- **WORK INSTRUCTION**: Extract each line of the data and write it out again exactly.

- **DATA FOR ANALYSIS**:
──────────

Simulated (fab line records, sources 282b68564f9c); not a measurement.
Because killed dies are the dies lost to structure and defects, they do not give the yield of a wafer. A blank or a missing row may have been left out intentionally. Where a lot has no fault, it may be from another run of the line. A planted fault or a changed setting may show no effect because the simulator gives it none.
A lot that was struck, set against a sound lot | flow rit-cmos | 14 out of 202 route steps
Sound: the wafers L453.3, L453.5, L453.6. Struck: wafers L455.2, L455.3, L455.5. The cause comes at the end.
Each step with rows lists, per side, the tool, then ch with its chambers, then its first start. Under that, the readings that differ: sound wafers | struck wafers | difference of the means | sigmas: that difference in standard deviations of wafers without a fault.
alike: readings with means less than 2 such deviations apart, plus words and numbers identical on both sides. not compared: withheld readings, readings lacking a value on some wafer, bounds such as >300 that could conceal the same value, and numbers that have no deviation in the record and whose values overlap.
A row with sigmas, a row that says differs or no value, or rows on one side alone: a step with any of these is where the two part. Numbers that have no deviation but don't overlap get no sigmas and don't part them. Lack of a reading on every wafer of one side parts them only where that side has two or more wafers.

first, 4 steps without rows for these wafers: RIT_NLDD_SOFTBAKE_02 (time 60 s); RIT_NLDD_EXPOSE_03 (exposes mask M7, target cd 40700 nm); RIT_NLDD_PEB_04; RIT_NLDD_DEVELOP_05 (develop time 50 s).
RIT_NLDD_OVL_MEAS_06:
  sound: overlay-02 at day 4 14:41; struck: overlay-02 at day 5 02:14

──────────

- **EXERCISE OUTPUT**:
Simulated (fab line records, sources 282b68564f9c); not a measurement.
Because killed dies are the dies lost to structure and defects, they do not give the yield of a wafer. A blank or a missing row may have been left out intentionally. Where a lot has no fault, it may be from another run of the line. A planted fault or a changed setting may show no effect because the simulator gives it none.
A lot that was struck, set against a sound lot | flow rit-cmos | 14 out of 202 route steps
Sound: the wafers L453.3, L453.5, L453.6. Struck: wafers L455.2, L455.3, L455.5. The cause comes at the end.
Each step with rows lists, per side, the tool, then ch with its chambers, then its first start. Under that, the readings that differ: sound wafers | struck wafers | difference of the means | sigmas: that difference in standard deviations of wafers without a fault.
alike: readings with means less than 2 such deviations apart, plus words and numbers identical on both sides. not compared: withheld readings, readings lacking a value on some wafer, bounds such as >300 that could conceal the same value, and numbers that have no deviation in the record and whose values overlap.
A row with sigmas, a row that says differs or no value, or rows on one side alone: a step with any of these is where the two part. Numbers that have no deviation but don't overlap get no sigmas and don't part them. Lack of a reading on every wafer of one side parts them only where that side has two or more wafers.

first, 4 steps without rows for these wafers: RIT_NLDD_SOFTBAKE_02 (time 60 s); RIT_NLDD_EXPOSE_03 (exposes mask M7, target cd 40700 nm); RIT_NLDD_PEB_04; RIT_NLDD_DEVELOP_05 (develop time 50 s).
RIT_NLDD_OVL_MEAS_06:
  sound: overlay-02 at day 4 14:41; struck: overlay-02 at day 5 02:14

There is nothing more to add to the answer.